□ □ □ □ □ □ □

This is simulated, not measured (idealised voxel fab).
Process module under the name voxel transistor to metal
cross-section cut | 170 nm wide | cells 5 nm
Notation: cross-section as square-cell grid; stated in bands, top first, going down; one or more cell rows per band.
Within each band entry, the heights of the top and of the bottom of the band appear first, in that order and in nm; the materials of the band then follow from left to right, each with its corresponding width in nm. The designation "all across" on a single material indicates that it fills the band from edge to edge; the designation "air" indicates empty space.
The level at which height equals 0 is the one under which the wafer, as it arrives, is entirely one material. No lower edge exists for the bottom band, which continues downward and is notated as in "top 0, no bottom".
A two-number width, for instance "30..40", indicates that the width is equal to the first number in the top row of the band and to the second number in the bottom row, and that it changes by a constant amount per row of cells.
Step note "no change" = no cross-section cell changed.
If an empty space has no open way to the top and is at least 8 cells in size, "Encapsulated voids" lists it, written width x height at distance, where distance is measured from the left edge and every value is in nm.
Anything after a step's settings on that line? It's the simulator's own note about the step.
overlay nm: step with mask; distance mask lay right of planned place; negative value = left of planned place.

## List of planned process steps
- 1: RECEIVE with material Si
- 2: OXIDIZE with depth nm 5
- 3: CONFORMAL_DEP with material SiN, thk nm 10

□ □ □ □ □ □ □

*Work request*.
Please repeat the listing word for word.

*Response box*.
This is simulated, not measured (idealised voxel fab).
Process module under the name voxel transistor to metal
cross-section cut | 170 nm wide | cells 5 nm
Notation: cross-section as square-cell grid; stated in bands, top first, going down; one or more cell rows per band.
Within each band entry, the heights of the top and of the bottom of the band appear first, in that order and in nm; the materials of the band then follow from left to right, each with its corresponding width in nm. The designation "all across" on a single material indicates that it fills the band from edge to edge; the designation "air" indicates empty space.
The level at which height equals 0 is the one under which the wafer, as it arrives, is entirely one material. No lower edge exists for the bottom band, which continues downward and is notated as in "top 0, no bottom".
A two-number width, for instance "30..40", indicates that the width is equal to the first number in the top row of the band and to the second number in the bottom row, and that it changes by a constant amount per row of cells.
Step note "no change" = no cross-section cell changed.
If an empty space has no open way to the top and is at least 8 cells in size, "Encapsulated voids" lists it, written width x height at distance, where distance is measured from the left edge and every value is in nm.
Anything after a step's settings on that line? It's the simulator's own note about the step.
overlay nm: step with mask; distance mask lay right of planned place; negative value = left of planned place.

## List of planned process steps
- 1: RECEIVE with material Si
- 2: OXIDIZE with depth nm 5
- 3: CONFORMAL_DEP with material SiN, thk nm 10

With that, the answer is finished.